> **Assigned task**:
This exercise calls for an exact copy of the listing below.

▬▬▬▬▬▬▬▬▬▬

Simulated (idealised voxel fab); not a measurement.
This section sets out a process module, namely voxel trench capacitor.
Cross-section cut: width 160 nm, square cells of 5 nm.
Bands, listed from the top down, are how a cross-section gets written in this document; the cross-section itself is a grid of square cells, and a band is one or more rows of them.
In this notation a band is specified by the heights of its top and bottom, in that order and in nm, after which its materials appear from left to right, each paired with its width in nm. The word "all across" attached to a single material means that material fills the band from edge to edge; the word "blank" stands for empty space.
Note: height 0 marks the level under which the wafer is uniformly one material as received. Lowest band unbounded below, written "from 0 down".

▬▬▬▬▬▬▬▬▬▬

> **Your response**:
Simulated (idealised voxel fab); not a measurement.
This section sets out a process module, namely voxel trench capacitor.
Cross-section cut: width 160 nm, square cells of 5 nm.
Bands, listed from the top down, are how a cross-section gets written in this document; the cross-section itself is a grid of square cells, and a band is one or more rows of them.
In this notation a band is specified by the heights of its top and bottom, in that order and in nm, after which its materials appear from left to right, each paired with its width in nm. The word "all across" attached to a single material means that material fills the band from edge to edge; the word "blank" stands for empty space.
Note: height 0 marks the level under which the wafer is uniformly one material as received. Lowest band unbounded below, written "from 0 down".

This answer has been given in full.